===== Listed records

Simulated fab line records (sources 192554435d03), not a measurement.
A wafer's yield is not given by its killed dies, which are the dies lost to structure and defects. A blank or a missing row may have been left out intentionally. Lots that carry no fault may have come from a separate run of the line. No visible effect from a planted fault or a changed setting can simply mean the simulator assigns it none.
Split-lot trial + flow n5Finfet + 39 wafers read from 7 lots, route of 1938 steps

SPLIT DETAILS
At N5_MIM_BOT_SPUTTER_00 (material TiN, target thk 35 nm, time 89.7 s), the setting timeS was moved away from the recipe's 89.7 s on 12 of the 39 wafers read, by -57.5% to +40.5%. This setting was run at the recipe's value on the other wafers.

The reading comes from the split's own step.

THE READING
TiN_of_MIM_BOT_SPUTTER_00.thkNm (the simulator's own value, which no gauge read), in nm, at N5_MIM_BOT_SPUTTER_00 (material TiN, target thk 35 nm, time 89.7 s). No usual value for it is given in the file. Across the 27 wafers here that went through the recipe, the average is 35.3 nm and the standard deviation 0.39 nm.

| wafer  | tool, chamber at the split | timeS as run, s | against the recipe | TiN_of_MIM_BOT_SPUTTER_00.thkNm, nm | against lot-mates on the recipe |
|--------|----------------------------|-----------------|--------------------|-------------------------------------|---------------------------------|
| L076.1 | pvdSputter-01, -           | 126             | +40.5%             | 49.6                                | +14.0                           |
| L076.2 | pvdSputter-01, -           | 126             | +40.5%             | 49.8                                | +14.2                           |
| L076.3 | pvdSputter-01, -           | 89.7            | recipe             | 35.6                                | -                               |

==========

**Exercise:** Repeat back the listing above exactly, including every line.

**Task solution:**
Simulated fab line records (sources 192554435d03), not a measurement.
A wafer's yield is not given by its killed dies, which are the dies lost to structure and defects. A blank or a missing row may have been left out intentionally. Lots that carry no fault may have come from a separate run of the line. No visible effect from a planted fault or a changed setting can simply mean the simulator assigns it none.
Split-lot trial + flow n5Finfet + 39 wafers read from 7 lots, route of 1938 steps

SPLIT DETAILS
At N5_MIM_BOT_SPUTTER_00 (material TiN, target thk 35 nm, time 89.7 s), the setting timeS was moved away from the recipe's 89.7 s on 12 of the 39 wafers read, by -57.5% to +40.5%. This setting was run at the recipe's value on the other wafers.

The reading comes from the split's own step.

THE READING
TiN_of_MIM_BOT_SPUTTER_00.thkNm (the simulator's own value, which no gauge read), in nm, at N5_MIM_BOT_SPUTTER_00 (material TiN, target thk 35 nm, time 89.7 s). No usual value for it is given in the file. Across the 27 wafers here that went through the recipe, the average is 35.3 nm and the standard deviation 0.39 nm.

| wafer  | tool, chamber at the split | timeS as run, s | against the recipe | TiN_of_MIM_BOT_SPUTTER_00.thkNm, nm | against lot-mates on the recipe |
|--------|----------------------------|-----------------|--------------------|-------------------------------------|---------------------------------|
| L076.1 | pvdSputter-01, -           | 126             | +40.5%             | 49.6                                | +14.0                           |
| L076.2 | pvdSputter-01, -           | 126             | +40.5%             | 49.8                                | +14.2                           |
| L076.3 | pvdSputter-01, -           | 89.7            | recipe             | 35.6                                | -                               |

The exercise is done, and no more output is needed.